━━━━━━━━━━━━━━━━━━━━

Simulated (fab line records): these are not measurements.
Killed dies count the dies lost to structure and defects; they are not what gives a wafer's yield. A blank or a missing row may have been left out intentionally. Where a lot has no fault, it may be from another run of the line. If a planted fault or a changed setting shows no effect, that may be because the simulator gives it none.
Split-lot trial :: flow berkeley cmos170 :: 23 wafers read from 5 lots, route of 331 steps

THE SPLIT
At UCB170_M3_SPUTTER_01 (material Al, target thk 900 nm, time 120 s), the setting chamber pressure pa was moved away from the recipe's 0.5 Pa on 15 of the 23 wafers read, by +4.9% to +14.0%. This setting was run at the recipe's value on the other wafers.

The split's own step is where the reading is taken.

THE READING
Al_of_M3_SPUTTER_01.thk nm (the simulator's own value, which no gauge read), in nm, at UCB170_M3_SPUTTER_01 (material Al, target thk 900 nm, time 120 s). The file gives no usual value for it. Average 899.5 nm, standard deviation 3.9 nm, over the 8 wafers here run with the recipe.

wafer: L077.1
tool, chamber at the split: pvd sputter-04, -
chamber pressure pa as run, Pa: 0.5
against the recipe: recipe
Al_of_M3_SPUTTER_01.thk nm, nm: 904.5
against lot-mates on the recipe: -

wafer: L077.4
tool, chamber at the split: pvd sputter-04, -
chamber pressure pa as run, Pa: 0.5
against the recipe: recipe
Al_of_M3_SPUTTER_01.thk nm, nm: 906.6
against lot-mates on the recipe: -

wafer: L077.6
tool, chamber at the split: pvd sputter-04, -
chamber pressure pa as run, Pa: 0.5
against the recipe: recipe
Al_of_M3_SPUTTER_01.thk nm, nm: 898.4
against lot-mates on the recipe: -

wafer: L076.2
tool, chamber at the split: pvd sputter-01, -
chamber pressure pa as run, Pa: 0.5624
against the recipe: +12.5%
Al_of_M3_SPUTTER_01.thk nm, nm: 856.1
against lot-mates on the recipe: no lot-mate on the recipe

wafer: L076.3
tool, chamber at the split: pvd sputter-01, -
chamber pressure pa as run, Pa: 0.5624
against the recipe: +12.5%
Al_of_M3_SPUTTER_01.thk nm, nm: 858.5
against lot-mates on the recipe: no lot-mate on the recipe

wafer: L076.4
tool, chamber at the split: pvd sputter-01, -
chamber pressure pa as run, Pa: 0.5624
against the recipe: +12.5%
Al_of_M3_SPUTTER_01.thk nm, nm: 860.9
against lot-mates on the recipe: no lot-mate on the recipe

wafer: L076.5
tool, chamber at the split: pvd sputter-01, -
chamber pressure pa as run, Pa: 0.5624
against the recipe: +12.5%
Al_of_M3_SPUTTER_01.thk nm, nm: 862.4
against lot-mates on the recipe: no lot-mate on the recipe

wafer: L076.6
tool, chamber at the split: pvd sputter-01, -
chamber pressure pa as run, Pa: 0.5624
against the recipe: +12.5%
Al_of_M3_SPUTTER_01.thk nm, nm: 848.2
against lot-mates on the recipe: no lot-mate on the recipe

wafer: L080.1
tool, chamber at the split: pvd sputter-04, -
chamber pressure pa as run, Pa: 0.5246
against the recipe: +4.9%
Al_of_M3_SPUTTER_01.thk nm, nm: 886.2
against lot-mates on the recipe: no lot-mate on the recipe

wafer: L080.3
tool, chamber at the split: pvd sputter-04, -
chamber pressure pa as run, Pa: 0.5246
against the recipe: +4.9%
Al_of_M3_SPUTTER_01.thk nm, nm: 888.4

━━━━━━━━━━━━━━━━━━━━

Return exactly the lines from the beginning of the data above through the one containing "wafer: L077.1", please. Include both end lines and add nothing else.

Simulated (fab line records): these are not measurements.
Killed dies count the dies lost to structure and defects; they are not what gives a wafer's yield. A blank or a missing row may have been left out intentionally. Where a lot has no fault, it may be from another run of the line. If a planted fault or a changed setting shows no effect, that may be because the simulator gives it none.
Split-lot trial :: flow berkeley cmos170 :: 23 wafers read from 5 lots, route of 331 steps

THE SPLIT
At UCB170_M3_SPUTTER_01 (material Al, target thk 900 nm, time 120 s), the setting chamber pressure pa was moved away from the recipe's 0.5 Pa on 15 of the 23 wafers read, by +4.9% to +14.0%. This setting was run at the recipe's value on the other wafers.

The split's own step is where the reading is taken.

THE READING
Al_of_M3_SPUTTER_01.thk nm (the simulator's own value, which no gauge read), in nm, at UCB170_M3_SPUTTER_01 (material Al, target thk 900 nm, time 120 s). The file gives no usual value for it. Average 899.5 nm, standard deviation 3.9 nm, over the 8 wafers here run with the recipe.

wafer: L077.1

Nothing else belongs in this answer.